▶ [Information provided]:
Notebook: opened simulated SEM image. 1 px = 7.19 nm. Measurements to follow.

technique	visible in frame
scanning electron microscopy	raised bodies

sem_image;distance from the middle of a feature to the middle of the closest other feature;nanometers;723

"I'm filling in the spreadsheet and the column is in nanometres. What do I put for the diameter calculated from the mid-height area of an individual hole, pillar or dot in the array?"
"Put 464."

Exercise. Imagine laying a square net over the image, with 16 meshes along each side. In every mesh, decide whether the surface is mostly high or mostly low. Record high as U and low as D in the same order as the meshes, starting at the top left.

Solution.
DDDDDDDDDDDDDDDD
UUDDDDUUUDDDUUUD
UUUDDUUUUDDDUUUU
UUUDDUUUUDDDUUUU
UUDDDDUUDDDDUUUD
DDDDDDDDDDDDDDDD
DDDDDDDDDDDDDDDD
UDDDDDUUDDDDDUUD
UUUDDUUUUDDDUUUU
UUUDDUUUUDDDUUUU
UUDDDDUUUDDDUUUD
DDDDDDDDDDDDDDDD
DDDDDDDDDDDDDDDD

▶ [Assigned task]: Repeat exactly the lines above, starting with the first line of the records and finishing with the line holding "sem_image;distance from the". Add no other line.

▶ [Response box]:
Notebook: opened simulated SEM image. 1 px = 7.19 nm. Measurements to follow.

technique	visible in frame
scanning electron microscopy	raised bodies

sem_image;distance from the middle of a feature to the middle of the closest other feature;nanometers;723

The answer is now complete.